--------------------
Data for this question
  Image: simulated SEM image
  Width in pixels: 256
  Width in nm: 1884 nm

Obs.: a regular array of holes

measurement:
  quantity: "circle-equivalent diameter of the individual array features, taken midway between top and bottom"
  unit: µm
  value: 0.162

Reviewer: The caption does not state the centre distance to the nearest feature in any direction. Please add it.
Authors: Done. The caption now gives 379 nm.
--------------------

__Assignment__:
Once you have read the records, write every one of them out again exactly.

__Exercise solution__:
Data for this question
  Image: simulated SEM image
  Width in pixels: 256
  Width in nm: 1884 nm

Obs.: a regular array of holes

measurement:
  quantity: "circle-equivalent diameter of the individual array features, taken midway between top and bottom"
  unit: µm
  value: 0.162

Reviewer: The caption does not state the centre distance to the nearest feature in any direction. Please add it.
Authors: Done. The caption now gives 379 nm.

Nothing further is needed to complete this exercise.